Produce as output only the lines below starting at the line with "cross-section cell changed." and continuing through the line with "- 2: OXIDIZE, depth nm 5", each one exactly as written.

Start of Block
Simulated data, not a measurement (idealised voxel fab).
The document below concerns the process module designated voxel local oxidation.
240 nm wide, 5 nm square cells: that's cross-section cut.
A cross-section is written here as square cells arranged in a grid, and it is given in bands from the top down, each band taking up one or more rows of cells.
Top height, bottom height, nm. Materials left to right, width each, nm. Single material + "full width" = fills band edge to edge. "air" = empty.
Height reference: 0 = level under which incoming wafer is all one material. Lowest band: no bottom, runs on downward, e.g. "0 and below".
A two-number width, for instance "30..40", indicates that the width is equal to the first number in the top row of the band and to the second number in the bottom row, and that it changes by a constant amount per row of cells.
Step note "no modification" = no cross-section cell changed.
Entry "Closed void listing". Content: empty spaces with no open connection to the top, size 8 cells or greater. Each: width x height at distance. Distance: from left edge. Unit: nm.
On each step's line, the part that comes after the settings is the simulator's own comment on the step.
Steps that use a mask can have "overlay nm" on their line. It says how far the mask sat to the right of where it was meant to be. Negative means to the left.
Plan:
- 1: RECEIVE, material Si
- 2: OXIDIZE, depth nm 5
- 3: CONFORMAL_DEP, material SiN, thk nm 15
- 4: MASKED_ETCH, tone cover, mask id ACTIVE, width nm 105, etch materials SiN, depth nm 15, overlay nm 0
End of Block

ANSWER AREA:
Step note "no modification" = no cross-section cell changed.
Entry "Closed void listing". Content: empty spaces with no open connection to the top, size 8 cells or greater. Each: width x height at distance. Distance: from left edge. Unit: nm.
On each step's line, the part that comes after the settings is the simulator's own comment on the step.
Steps that use a mask can have "overlay nm" on their line. It says how far the mask sat to the right of where it was meant to be. Negative means to the left.
Plan:
- 1: RECEIVE, material Si
- 2: OXIDIZE, depth nm 5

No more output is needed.